Data extracts.
↓

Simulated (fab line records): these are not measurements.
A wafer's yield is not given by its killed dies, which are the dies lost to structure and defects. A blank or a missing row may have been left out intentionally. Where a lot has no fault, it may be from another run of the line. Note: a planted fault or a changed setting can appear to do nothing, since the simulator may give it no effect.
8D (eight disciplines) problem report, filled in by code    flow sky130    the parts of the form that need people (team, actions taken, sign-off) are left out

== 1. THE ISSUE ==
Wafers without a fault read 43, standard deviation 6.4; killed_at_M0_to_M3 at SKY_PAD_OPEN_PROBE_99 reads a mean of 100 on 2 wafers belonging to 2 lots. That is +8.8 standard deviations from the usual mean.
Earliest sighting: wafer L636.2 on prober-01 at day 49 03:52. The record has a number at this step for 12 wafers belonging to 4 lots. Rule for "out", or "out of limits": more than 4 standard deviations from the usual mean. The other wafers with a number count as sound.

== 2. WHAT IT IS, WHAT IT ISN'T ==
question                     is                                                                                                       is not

↑

Work instruction. Look at the entries above. Then set all of them down again exactly.

Task answer.
Simulated (fab line records): these are not measurements.
A wafer's yield is not given by its killed dies, which are the dies lost to structure and defects. A blank or a missing row may have been left out intentionally. Where a lot has no fault, it may be from another run of the line. Note: a planted fault or a changed setting can appear to do nothing, since the simulator may give it no effect.
8D (eight disciplines) problem report, filled in by code    flow sky130    the parts of the form that need people (team, actions taken, sign-off) are left out

== 1. THE ISSUE ==
Wafers without a fault read 43, standard deviation 6.4; killed_at_M0_to_M3 at SKY_PAD_OPEN_PROBE_99 reads a mean of 100 on 2 wafers belonging to 2 lots. That is +8.8 standard deviations from the usual mean.
Earliest sighting: wafer L636.2 on prober-01 at day 49 03:52. The record has a number at this step for 12 wafers belonging to 4 lots. Rule for "out", or "out of limits": more than 4 standard deviations from the usual mean. The other wafers with a number count as sound.

== 2. WHAT IT IS, WHAT IT ISN'T ==
question                     is                                                                                                       is not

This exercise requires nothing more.